━━━━━ RECORDS SUPPLIED ━━━━━

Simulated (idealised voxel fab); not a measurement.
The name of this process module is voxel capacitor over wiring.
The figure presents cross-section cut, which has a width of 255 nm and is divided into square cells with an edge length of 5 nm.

━━━━━

* _WORK ITEM_
Starting with the first line of the data above, copy each line exactly until you reach the line with "The name of"; include that line as well.

* _WRITTEN SOLUTION_
Simulated (idealised voxel fab); not a measurement.
The name of this process module is voxel capacitor over wiring.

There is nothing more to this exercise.